■ **ACTIVITY**:
Through the line that contains "Prompt: State the", return the data below exactly, starting at its first line; leave the rest out.

►

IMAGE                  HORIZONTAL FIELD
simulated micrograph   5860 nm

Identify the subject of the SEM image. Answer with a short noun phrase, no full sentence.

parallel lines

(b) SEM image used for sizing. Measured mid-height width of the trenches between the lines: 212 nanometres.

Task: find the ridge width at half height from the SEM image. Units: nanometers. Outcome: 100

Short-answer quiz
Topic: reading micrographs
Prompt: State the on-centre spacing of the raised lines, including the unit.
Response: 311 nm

◄

■ **TASK ANSWER**:
IMAGE                  HORIZONTAL FIELD
simulated micrograph   5860 nm

Identify the subject of the SEM image. Answer with a short noun phrase, no full sentence.

parallel lines

(b) SEM image used for sizing. Measured mid-height width of the trenches between the lines: 212 nanometres.

Task: find the ridge width at half height from the SEM image. Units: nanometers. Outcome: 100

Short-answer quiz
Topic: reading micrographs
Prompt: State the on-centre spacing of the raised lines, including the unit.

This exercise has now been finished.